__Activity__. Starting with the first line below, reproduce each line exactly until you have included the one bearing "Not included in".

^^^^
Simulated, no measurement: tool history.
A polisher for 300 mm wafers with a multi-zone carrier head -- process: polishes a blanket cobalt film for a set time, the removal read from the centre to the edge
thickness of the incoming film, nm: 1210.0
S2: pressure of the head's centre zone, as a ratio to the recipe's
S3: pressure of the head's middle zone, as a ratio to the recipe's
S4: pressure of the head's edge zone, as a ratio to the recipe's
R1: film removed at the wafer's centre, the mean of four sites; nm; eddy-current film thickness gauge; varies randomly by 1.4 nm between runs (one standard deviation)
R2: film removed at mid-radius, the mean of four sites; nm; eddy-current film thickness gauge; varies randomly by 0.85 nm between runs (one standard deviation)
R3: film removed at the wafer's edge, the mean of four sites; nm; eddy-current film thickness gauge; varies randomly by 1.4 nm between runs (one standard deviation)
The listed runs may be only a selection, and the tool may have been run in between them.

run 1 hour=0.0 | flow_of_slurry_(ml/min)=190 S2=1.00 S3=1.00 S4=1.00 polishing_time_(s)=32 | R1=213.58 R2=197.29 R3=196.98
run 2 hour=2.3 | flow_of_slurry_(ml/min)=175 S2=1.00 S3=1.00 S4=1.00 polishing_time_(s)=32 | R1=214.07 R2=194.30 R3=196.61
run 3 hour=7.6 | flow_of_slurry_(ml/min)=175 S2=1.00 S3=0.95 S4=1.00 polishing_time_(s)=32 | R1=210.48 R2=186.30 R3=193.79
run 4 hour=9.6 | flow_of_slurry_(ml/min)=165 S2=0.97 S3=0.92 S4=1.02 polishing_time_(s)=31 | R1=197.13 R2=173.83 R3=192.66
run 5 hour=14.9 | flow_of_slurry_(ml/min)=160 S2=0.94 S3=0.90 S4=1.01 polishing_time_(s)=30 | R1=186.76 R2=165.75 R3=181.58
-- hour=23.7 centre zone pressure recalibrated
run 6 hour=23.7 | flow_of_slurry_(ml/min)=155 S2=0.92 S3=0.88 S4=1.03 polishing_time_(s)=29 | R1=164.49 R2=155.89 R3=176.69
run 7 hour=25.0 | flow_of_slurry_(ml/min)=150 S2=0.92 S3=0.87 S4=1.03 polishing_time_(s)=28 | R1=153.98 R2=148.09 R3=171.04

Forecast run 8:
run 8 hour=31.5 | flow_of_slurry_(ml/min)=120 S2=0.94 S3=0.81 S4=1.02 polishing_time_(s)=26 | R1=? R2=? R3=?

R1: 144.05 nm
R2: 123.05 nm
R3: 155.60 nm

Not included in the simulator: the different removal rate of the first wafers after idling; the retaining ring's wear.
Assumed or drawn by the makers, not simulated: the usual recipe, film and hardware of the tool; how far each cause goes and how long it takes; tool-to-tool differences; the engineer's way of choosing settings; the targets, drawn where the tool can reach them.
^^^^

__Written answer__.
Simulated, no measurement: tool history.
A polisher for 300 mm wafers with a multi-zone carrier head -- process: polishes a blanket cobalt film for a set time, the removal read from the centre to the edge
thickness of the incoming film, nm: 1210.0
S2: pressure of the head's centre zone, as a ratio to the recipe's
S3: pressure of the head's middle zone, as a ratio to the recipe's
S4: pressure of the head's edge zone, as a ratio to the recipe's
R1: film removed at the wafer's centre, the mean of four sites; nm; eddy-current film thickness gauge; varies randomly by 1.4 nm between runs (one standard deviation)
R2: film removed at mid-radius, the mean of four sites; nm; eddy-current film thickness gauge; varies randomly by 0.85 nm between runs (one standard deviation)
R3: film removed at the wafer's edge, the mean of four sites; nm; eddy-current film thickness gauge; varies randomly by 1.4 nm between runs (one standard deviation)
The listed runs may be only a selection, and the tool may have been run in between them.

run 1 hour=0.0 | flow_of_slurry_(ml/min)=190 S2=1.00 S3=1.00 S4=1.00 polishing_time_(s)=32 | R1=213.58 R2=197.29 R3=196.98
run 2 hour=2.3 | flow_of_slurry_(ml/min)=175 S2=1.00 S3=1.00 S4=1.00 polishing_time_(s)=32 | R1=214.07 R2=194.30 R3=196.61
run 3 hour=7.6 | flow_of_slurry_(ml/min)=175 S2=1.00 S3=0.95 S4=1.00 polishing_time_(s)=32 | R1=210.48 R2=186.30 R3=193.79
run 4 hour=9.6 | flow_of_slurry_(ml/min)=165 S2=0.97 S3=0.92 S4=1.02 polishing_time_(s)=31 | R1=197.13 R2=173.83 R3=192.66
run 5 hour=14.9 | flow_of_slurry_(ml/min)=160 S2=0.94 S3=0.90 S4=1.01 polishing_time_(s)=30 | R1=186.76 R2=165.75 R3=181.58
-- hour=23.7 centre zone pressure recalibrated
run 6 hour=23.7 | flow_of_slurry_(ml/min)=155 S2=0.92 S3=0.88 S4=1.03 polishing_time_(s)=29 | R1=164.49 R2=155.89 R3=176.69
run 7 hour=25.0 | flow_of_slurry_(ml/min)=150 S2=0.92 S3=0.87 S4=1.03 polishing_time_(s)=28 | R1=153.98 R2=148.09 R3=171.04

Forecast run 8:
run 8 hour=31.5 | flow_of_slurry_(ml/min)=120 S2=0.94 S3=0.81 S4=1.02 polishing_time_(s)=26 | R1=? R2=? R3=?

R1: 144.05 nm
R2: 123.05 nm
R3: 155.60 nm

Not included in the simulator: the different removal rate of the first wafers after idling; the retaining ring's wear.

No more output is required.